### TASK ITEM
Print all of the data exactly.

### DATASET CONTENT
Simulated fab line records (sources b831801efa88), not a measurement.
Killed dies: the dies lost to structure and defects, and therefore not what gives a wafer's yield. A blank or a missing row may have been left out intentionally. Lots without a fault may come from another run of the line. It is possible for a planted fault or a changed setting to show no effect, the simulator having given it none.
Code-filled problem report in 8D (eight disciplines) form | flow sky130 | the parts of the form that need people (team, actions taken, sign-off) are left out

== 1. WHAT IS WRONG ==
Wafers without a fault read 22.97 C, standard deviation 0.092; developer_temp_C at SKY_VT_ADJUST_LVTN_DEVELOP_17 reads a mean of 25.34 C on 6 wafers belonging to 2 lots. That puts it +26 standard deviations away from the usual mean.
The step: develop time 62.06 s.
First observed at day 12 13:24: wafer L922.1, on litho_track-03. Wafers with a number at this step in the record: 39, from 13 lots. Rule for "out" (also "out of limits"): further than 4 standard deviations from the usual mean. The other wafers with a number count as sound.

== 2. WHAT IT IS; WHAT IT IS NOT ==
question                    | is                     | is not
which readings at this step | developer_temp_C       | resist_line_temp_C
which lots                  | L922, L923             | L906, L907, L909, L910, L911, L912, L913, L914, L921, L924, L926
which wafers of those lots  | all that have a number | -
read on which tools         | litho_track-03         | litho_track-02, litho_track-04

### EXERCISE RESULT
Simulated fab line records (sources b831801efa88), not a measurement.
Killed dies: the dies lost to structure and defects, and therefore not what gives a wafer's yield. A blank or a missing row may have been left out intentionally. Lots without a fault may come from another run of the line. It is possible for a planted fault or a changed setting to show no effect, the simulator having given it none.
Code-filled problem report in 8D (eight disciplines) form | flow sky130 | the parts of the form that need people (team, actions taken, sign-off) are left out

== 1. WHAT IS WRONG ==
Wafers without a fault read 22.97 C, standard deviation 0.092; developer_temp_C at SKY_VT_ADJUST_LVTN_DEVELOP_17 reads a mean of 25.34 C on 6 wafers belonging to 2 lots. That puts it +26 standard deviations away from the usual mean.
The step: develop time 62.06 s.
First observed at day 12 13:24: wafer L922.1, on litho_track-03. Wafers with a number at this step in the record: 39, from 13 lots. Rule for "out" (also "out of limits"): further than 4 standard deviations from the usual mean. The other wafers with a number count as sound.

== 2. WHAT IT IS; WHAT IT IS NOT ==
question                    | is                     | is not
which readings at this step | developer_temp_C       | resist_line_temp_C
which lots                  | L922, L923             | L906, L907, L909, L910, L911, L912, L913, L914, L921, L924, L926
which wafers of those lots  | all that have a number | -
read on which tools         | litho_track-03         | litho_track-02, litho_track-04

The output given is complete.